§ **Work request**: The whole listing, from first line to last: copy it exactly.

§ **Dataset extract**:
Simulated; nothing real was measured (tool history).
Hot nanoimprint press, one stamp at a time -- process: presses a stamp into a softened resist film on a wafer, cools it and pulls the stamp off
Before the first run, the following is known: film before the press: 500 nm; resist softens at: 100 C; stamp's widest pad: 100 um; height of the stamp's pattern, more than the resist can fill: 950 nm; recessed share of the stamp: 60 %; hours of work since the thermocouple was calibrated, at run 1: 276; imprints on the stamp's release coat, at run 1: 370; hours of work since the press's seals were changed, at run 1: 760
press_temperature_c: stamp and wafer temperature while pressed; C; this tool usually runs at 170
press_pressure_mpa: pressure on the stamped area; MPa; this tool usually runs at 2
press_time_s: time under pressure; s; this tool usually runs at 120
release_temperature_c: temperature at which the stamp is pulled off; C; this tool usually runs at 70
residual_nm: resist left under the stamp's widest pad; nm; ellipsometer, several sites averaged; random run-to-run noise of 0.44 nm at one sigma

§ **Task response**:
Simulated; nothing real was measured (tool history).
Hot nanoimprint press, one stamp at a time -- process: presses a stamp into a softened resist film on a wafer, cools it and pulls the stamp off
Before the first run, the following is known: film before the press: 500 nm; resist softens at: 100 C; stamp's widest pad: 100 um; height of the stamp's pattern, more than the resist can fill: 950 nm; recessed share of the stamp: 60 %; hours of work since the thermocouple was calibrated, at run 1: 276; imprints on the stamp's release coat, at run 1: 370; hours of work since the press's seals were changed, at run 1: 760
press_temperature_c: stamp and wafer temperature while pressed; C; this tool usually runs at 170
press_pressure_mpa: pressure on the stamped area; MPa; this tool usually runs at 2
press_time_s: time under pressure; s; this tool usually runs at 120
release_temperature_c: temperature at which the stamp is pulled off; C; this tool usually runs at 70
residual_nm: resist left under the stamp's widest pad; nm; ellipsometer, several sites averaged; random run-to-run noise of 0.44 nm at one sigma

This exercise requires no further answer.